Action item:
As you work through the listing, transcribe every line exactly as it reads.

Information shown:
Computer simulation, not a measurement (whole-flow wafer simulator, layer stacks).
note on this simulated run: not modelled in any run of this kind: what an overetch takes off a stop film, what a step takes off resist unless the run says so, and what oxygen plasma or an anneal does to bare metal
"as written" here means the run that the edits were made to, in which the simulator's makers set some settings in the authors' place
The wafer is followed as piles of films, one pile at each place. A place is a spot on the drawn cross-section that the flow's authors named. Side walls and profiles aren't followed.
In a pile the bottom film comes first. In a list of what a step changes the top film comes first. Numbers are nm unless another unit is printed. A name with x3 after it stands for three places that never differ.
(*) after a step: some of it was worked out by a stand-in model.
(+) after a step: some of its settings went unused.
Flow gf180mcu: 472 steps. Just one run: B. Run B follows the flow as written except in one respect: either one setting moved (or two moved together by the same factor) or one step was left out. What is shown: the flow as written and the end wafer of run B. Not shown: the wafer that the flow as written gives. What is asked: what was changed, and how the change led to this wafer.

Worked solution:
Computer simulation, not a measurement (whole-flow wafer simulator, layer stacks).
note on this simulated run: not modelled in any run of this kind: what an overetch takes off a stop film, what a step takes off resist unless the run says so, and what oxygen plasma or an anneal does to bare metal
"as written" here means the run that the edits were made to, in which the simulator's makers set some settings in the authors' place
The wafer is followed as piles of films, one pile at each place. A place is a spot on the drawn cross-section that the flow's authors named. Side walls and profiles aren't followed.
In a pile the bottom film comes first. In a list of what a step changes the top film comes first. Numbers are nm unless another unit is printed. A name with x3 after it stands for three places that never differ.
(*) after a step: some of it was worked out by a stand-in model.
(+) after a step: some of its settings went unused.
Flow gf180mcu: 472 steps. Just one run: B. Run B follows the flow as written except in one respect: either one setting moved (or two moved together by the same factor) or one step was left out. What is shown: the flow as written and the end wafer of run B. Not shown: the wafer that the flow as written gives. What is asked: what was changed, and how the change led to this wafer.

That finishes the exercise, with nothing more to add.